┄┄┄┄┄┄┄┄┄┄
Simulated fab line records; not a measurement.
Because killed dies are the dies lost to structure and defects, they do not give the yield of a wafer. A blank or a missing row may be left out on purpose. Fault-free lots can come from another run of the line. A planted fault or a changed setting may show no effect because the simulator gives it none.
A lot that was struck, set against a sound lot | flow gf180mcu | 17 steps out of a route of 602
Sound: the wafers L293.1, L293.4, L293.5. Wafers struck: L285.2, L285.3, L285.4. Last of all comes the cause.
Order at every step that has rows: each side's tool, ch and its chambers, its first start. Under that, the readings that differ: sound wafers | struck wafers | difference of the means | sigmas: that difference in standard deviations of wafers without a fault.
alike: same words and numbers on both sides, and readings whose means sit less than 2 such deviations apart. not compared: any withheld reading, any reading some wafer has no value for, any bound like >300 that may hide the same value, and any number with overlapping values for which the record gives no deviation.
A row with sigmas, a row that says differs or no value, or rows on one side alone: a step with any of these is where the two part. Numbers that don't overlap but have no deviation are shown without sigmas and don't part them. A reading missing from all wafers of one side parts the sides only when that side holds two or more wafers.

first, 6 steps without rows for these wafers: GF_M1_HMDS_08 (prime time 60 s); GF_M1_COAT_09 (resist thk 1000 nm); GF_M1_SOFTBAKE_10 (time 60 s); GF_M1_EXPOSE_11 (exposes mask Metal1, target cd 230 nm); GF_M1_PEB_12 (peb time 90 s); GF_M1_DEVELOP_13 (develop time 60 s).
┄┄┄┄┄┄┄┄┄┄

### [Work instruction]
A faithful copy of all the material is the required answer.

### [Problem solution]
Simulated fab line records; not a measurement.
Because killed dies are the dies lost to structure and defects, they do not give the yield of a wafer. A blank or a missing row may be left out on purpose. Fault-free lots can come from another run of the line. A planted fault or a changed setting may show no effect because the simulator gives it none.
A lot that was struck, set against a sound lot | flow gf180mcu | 17 steps out of a route of 602
Sound: the wafers L293.1, L293.4, L293.5. Wafers struck: L285.2, L285.3, L285.4. Last of all comes the cause.
Order at every step that has rows: each side's tool, ch and its chambers, its first start. Under that, the readings that differ: sound wafers | struck wafers | difference of the means | sigmas: that difference in standard deviations of wafers without a fault.
alike: same words and numbers on both sides, and readings whose means sit less than 2 such deviations apart. not compared: any withheld reading, any reading some wafer has no value for, any bound like >300 that may hide the same value, and any number with overlapping values for which the record gives no deviation.
A row with sigmas, a row that says differs or no value, or rows on one side alone: a step with any of these is where the two part. Numbers that don't overlap but have no deviation are shown without sigmas and don't part them. A reading missing from all wafers of one side parts the sides only when that side holds two or more wafers.

first, 6 steps without rows for these wafers: GF_M1_HMDS_08 (prime time 60 s); GF_M1_COAT_09 (resist thk 1000 nm); GF_M1_SOFTBAKE_10 (time 60 s); GF_M1_EXPOSE_11 (exposes mask Metal1, target cd 230 nm); GF_M1_PEB_12 (peb time 90 s); GF_M1_DEVELOP_13 (develop time 60 s).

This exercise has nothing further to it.